_Exercise_
Would you print the whole listing again, word for word?

--------

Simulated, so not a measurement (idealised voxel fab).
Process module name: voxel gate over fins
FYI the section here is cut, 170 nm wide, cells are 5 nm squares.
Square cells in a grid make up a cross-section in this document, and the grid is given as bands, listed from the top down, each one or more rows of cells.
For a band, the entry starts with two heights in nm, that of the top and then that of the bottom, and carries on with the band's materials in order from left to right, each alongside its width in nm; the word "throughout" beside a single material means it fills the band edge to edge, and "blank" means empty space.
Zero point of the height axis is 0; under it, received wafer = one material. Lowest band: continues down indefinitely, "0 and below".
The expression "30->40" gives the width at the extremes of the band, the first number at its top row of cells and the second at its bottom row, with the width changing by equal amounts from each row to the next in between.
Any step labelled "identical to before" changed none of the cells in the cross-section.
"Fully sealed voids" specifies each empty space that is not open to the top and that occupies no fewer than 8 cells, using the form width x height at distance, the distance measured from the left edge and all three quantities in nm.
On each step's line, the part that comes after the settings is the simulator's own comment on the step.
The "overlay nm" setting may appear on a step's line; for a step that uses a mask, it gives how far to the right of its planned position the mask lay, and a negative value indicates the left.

--------

_Worked solution_
Simulated, so not a measurement (idealised voxel fab).
Process module name: voxel gate over fins
FYI the section here is cut, 170 nm wide, cells are 5 nm squares.
Square cells in a grid make up a cross-section in this document, and the grid is given as bands, listed from the top down, each one or more rows of cells.
For a band, the entry starts with two heights in nm, that of the top and then that of the bottom, and carries on with the band's materials in order from left to right, each alongside its width in nm; the word "throughout" beside a single material means it fills the band edge to edge, and "blank" means empty space.
Zero point of the height axis is 0; under it, received wafer = one material. Lowest band: continues down indefinitely, "0 and below".
The expression "30->40" gives the width at the extremes of the band, the first number at its top row of cells and the second at its bottom row, with the width changing by equal amounts from each row to the next in between.
Any step labelled "identical to before" changed none of the cells in the cross-section.
"Fully sealed voids" specifies each empty space that is not open to the top and that occupies no fewer than 8 cells, using the form width x height at distance, the distance measured from the left edge and all three quantities in nm.
On each step's line, the part that comes after the settings is the simulator's own comment on the step.
The "overlay nm" setting may appear on a step's line; for a step that uses a mask, it gives how far to the right of its planned position the mask lay, and a negative value indicates the left.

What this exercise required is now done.